→ WORK ITEM
Look below for the line containing "Units used: thickness_nm in nm" and the line containing "run 9 hour=816.7"; repeat exactly those two lines and all lines between them, and nothing else.

→ EXCERPTED DATA
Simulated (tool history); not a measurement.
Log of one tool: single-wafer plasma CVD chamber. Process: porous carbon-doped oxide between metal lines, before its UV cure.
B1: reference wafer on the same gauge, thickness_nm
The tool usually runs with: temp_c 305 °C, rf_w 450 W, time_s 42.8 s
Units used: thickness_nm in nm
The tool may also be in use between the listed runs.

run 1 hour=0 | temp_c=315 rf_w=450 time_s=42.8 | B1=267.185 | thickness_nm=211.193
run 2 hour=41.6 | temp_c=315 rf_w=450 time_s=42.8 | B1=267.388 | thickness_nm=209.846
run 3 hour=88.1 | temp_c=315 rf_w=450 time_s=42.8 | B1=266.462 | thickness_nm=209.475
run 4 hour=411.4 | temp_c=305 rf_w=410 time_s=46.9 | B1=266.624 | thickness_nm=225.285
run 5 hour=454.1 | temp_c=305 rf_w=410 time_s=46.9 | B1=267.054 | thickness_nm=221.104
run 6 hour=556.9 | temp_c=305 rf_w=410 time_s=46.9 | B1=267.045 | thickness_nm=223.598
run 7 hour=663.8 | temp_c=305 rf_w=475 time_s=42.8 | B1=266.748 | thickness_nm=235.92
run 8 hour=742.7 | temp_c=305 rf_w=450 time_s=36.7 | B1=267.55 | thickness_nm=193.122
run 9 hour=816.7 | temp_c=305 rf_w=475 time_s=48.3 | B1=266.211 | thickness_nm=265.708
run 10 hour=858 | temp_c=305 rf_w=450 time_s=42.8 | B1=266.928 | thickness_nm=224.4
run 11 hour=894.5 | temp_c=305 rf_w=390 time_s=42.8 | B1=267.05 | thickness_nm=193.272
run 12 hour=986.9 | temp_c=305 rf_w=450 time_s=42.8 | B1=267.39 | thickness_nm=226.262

→ ANSWER SECTION
Units used: thickness_nm in nm
The tool may also be in use between the listed runs.

run 1 hour=0 | temp_c=315 rf_w=450 time_s=42.8 | B1=267.185 | thickness_nm=211.193
run 2 hour=41.6 | temp_c=315 rf_w=450 time_s=42.8 | B1=267.388 | thickness_nm=209.846
run 3 hour=88.1 | temp_c=315 rf_w=450 time_s=42.8 | B1=266.462 | thickness_nm=209.475
run 4 hour=411.4 | temp_c=305 rf_w=410 time_s=46.9 | B1=266.624 | thickness_nm=225.285
run 5 hour=454.1 | temp_c=305 rf_w=410 time_s=46.9 | B1=267.054 | thickness_nm=221.104
run 6 hour=556.9 | temp_c=305 rf_w=410 time_s=46.9 | B1=267.045 | thickness_nm=223.598
run 7 hour=663.8 | temp_c=305 rf_w=475 time_s=42.8 | B1=266.748 | thickness_nm=235.92
run 8 hour=742.7 | temp_c=305 rf_w=450 time_s=36.7 | B1=267.55 | thickness_nm=193.122
run 9 hour=816.7 | temp_c=305 rf_w=475 time_s=48.3 | B1=266.211 | thickness_nm=265.708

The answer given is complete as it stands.